__Raw data__
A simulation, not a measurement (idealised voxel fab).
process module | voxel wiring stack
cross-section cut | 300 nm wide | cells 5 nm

__Task item__
Repeat the entries. Keep each one exactly as written.

__Answer area__
A simulation, not a measurement (idealised voxel fab).
process module | voxel wiring stack
cross-section cut | 300 nm wide | cells 5 nm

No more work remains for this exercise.